Given entries
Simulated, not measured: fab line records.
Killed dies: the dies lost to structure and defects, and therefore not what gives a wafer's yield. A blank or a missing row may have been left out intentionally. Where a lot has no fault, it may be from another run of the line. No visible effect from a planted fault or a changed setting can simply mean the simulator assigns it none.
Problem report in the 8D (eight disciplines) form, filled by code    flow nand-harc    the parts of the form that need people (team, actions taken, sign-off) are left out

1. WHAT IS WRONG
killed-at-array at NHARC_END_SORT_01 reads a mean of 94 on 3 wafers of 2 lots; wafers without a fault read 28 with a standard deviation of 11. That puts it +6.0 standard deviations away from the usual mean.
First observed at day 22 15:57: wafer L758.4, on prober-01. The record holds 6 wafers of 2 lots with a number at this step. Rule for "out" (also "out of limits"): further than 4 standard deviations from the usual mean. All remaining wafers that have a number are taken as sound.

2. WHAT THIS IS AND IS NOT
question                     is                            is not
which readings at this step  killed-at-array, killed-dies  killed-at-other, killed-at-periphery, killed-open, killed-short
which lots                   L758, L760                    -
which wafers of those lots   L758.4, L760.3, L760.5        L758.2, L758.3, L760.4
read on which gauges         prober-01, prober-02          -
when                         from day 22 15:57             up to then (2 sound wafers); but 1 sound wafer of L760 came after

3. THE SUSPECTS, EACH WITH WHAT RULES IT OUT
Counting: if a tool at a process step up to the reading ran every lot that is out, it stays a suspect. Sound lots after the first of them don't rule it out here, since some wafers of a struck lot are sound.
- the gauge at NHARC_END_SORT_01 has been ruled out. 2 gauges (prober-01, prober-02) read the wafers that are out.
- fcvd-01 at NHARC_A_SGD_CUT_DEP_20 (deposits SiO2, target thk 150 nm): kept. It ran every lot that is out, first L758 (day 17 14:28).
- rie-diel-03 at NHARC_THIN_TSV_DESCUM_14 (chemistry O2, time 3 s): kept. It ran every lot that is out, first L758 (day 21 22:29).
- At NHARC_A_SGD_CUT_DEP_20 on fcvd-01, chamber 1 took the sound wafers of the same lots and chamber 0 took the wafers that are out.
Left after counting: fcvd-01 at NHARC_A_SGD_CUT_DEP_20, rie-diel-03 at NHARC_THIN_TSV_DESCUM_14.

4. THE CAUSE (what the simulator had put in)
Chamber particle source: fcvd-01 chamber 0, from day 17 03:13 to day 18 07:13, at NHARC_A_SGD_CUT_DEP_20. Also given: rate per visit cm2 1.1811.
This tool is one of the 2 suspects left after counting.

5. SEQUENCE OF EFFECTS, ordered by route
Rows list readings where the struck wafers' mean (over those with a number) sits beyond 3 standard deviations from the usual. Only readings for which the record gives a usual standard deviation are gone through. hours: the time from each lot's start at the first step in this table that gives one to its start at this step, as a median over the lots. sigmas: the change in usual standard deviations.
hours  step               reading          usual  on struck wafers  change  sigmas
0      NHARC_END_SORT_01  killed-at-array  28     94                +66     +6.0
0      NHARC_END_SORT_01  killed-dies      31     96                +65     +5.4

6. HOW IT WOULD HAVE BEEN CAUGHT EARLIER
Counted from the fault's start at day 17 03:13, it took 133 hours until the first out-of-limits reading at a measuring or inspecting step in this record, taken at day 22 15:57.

Work order
From the records above, transcribe without alteration every line from the one with "- rie-diel-03 at" to the one with "Chamber particle source: fcvd-01", inclusive.

Exercise response
- rie-diel-03 at NHARC_THIN_TSV_DESCUM_14 (chemistry O2, time 3 s): kept. It ran every lot that is out, first L758 (day 21 22:29).
- At NHARC_A_SGD_CUT_DEP_20 on fcvd-01, chamber 1 took the sound wafers of the same lots and chamber 0 took the wafers that are out.
Left after counting: fcvd-01 at NHARC_A_SGD_CUT_DEP_20, rie-diel-03 at NHARC_THIN_TSV_DESCUM_14.

4. THE CAUSE (what the simulator had put in)
Chamber particle source: fcvd-01 chamber 0, from day 17 03:13 to day 18 07:13, at NHARC_A_SGD_CUT_DEP_20. Also given: rate per visit cm2 1.1811.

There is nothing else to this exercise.